# DATA SUPPLIED:
────

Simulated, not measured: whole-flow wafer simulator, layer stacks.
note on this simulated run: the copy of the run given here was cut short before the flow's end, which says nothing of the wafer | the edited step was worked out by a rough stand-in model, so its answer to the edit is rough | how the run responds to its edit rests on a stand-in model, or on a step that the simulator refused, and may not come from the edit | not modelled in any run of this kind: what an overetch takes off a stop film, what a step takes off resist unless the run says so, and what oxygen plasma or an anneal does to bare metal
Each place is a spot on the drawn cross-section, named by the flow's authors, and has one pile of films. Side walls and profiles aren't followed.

────

# WORK INSTRUCTION:
What's needed is a word-for-word restatement of all the entries.

# WORKED SOLUTION:
Simulated, not measured: whole-flow wafer simulator, layer stacks.
note on this simulated run: the copy of the run given here was cut short before the flow's end, which says nothing of the wafer | the edited step was worked out by a rough stand-in model, so its answer to the edit is rough | how the run responds to its edit rests on a stand-in model, or on a step that the simulator refused, and may not come from the edit | not modelled in any run of this kind: what an overetch takes off a stop film, what a step takes off resist unless the run says so, and what oxygen plasma or an anneal does to bare metal
Each place is a spot on the drawn cross-section, named by the flow's authors, and has one pile of films. Side walls and profiles aren't followed.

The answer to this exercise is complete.